=== Section Start ===

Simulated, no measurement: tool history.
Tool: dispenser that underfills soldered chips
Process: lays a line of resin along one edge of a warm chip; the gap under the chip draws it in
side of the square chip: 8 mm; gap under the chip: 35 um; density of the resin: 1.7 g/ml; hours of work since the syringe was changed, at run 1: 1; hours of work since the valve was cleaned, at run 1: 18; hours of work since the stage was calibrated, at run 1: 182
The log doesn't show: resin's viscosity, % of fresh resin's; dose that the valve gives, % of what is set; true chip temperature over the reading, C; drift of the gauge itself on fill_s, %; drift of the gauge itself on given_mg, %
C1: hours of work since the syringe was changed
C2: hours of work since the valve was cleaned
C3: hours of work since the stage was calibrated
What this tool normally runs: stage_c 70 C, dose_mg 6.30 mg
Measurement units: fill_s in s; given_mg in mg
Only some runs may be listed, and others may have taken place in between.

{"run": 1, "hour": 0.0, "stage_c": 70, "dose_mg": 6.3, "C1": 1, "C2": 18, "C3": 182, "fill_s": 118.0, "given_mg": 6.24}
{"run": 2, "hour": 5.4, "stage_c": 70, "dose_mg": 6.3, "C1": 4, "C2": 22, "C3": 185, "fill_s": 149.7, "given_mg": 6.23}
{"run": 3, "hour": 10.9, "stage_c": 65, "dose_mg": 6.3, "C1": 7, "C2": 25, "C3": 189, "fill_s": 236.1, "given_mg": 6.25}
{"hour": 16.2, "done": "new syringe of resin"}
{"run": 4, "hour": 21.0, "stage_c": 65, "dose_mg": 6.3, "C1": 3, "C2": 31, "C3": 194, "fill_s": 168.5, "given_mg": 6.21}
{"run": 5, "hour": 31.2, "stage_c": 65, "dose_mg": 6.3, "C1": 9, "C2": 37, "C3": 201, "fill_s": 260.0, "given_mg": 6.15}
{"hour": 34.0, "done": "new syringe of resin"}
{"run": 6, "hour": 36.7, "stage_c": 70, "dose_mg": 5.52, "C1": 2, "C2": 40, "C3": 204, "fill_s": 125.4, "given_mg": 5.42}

=== Section End ===

• ACTIVITY
In the listing above, find the line with "side of the" and the line with "C2: hours of work since the valve was cleaned", then print exactly those two lines and every line between them, and nothing more.

• TASK RESULT
side of the square chip: 8 mm; gap under the chip: 35 um; density of the resin: 1.7 g/ml; hours of work since the syringe was changed, at run 1: 1; hours of work since the valve was cleaned, at run 1: 18; hours of work since the stage was calibrated, at run 1: 182
The log doesn't show: resin's viscosity, % of fresh resin's; dose that the valve gives, % of what is set; true chip temperature over the reading, C; drift of the gauge itself on fill_s, %; drift of the gauge itself on given_mg, %
C1: hours of work since the syringe was changed
C2: hours of work since the valve was cleaned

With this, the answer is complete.